• ACTION ITEM
Transcribe the records in their entirety, exactly as given.

-=-=-
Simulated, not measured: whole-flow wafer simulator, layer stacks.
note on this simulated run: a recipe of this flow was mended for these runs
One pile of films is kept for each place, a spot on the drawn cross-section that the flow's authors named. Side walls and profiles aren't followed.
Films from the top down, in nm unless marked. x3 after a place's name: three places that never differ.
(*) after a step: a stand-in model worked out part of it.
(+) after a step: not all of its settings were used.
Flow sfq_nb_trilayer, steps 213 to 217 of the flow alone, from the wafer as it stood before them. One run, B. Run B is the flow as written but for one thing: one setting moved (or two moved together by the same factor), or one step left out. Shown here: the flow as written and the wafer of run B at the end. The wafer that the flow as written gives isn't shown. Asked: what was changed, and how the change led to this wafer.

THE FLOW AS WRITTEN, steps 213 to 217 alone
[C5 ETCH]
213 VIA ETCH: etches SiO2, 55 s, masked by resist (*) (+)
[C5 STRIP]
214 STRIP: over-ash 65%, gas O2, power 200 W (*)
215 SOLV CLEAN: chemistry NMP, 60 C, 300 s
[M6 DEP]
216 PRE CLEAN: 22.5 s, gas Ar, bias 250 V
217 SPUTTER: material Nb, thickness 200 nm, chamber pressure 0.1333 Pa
-=-=-

• TASK RESPONSE
Simulated, not measured: whole-flow wafer simulator, layer stacks.
note on this simulated run: a recipe of this flow was mended for these runs
One pile of films is kept for each place, a spot on the drawn cross-section that the flow's authors named. Side walls and profiles aren't followed.
Films from the top down, in nm unless marked. x3 after a place's name: three places that never differ.
(*) after a step: a stand-in model worked out part of it.
(+) after a step: not all of its settings were used.
Flow sfq_nb_trilayer, steps 213 to 217 of the flow alone, from the wafer as it stood before them. One run, B. Run B is the flow as written but for one thing: one setting moved (or two moved together by the same factor), or one step left out. Shown here: the flow as written and the wafer of run B at the end. The wafer that the flow as written gives isn't shown. Asked: what was changed, and how the change led to this wafer.

THE FLOW AS WRITTEN, steps 213 to 217 alone
[C5 ETCH]
213 VIA ETCH: etches SiO2, 55 s, masked by resist (*) (+)
[C5 STRIP]
214 STRIP: over-ash 65%, gas O2, power 200 W (*)
215 SOLV CLEAN: chemistry NMP, 60 C, 300 s
[M6 DEP]
216 PRE CLEAN: 22.5 s, gas Ar, bias 250 V
217 SPUTTER: material Nb, thickness 200 nm, chamber pressure 0.1333 Pa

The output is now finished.